> [Assignment]: All of the data must be returned exactly as given.

··· Source data

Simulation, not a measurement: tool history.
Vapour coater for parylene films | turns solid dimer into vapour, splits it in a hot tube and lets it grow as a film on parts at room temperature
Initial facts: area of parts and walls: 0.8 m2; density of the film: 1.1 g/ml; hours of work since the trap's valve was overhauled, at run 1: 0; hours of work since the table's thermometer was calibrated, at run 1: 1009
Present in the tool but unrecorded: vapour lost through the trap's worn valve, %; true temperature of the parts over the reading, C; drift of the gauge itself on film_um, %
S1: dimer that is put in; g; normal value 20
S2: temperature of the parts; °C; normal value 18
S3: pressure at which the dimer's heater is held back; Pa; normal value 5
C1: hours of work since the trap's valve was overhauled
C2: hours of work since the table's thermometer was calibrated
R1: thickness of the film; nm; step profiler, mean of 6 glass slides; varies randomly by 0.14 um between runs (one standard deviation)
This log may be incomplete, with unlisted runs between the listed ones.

······

> [Answer box]:
Simulation, not a measurement: tool history.
Vapour coater for parylene films | turns solid dimer into vapour, splits it in a hot tube and lets it grow as a film on parts at room temperature
Initial facts: area of parts and walls: 0.8 m2; density of the film: 1.1 g/ml; hours of work since the trap's valve was overhauled, at run 1: 0; hours of work since the table's thermometer was calibrated, at run 1: 1009
Present in the tool but unrecorded: vapour lost through the trap's worn valve, %; true temperature of the parts over the reading, C; drift of the gauge itself on film_um, %
S1: dimer that is put in; g; normal value 20
S2: temperature of the parts; °C; normal value 18
S3: pressure at which the dimer's heater is held back; Pa; normal value 5
C1: hours of work since the trap's valve was overhauled
C2: hours of work since the table's thermometer was calibrated
R1: thickness of the film; nm; step profiler, mean of 6 glass slides; varies randomly by 0.14 um between runs (one standard deviation)
This log may be incomplete, with unlisted runs between the listed ones.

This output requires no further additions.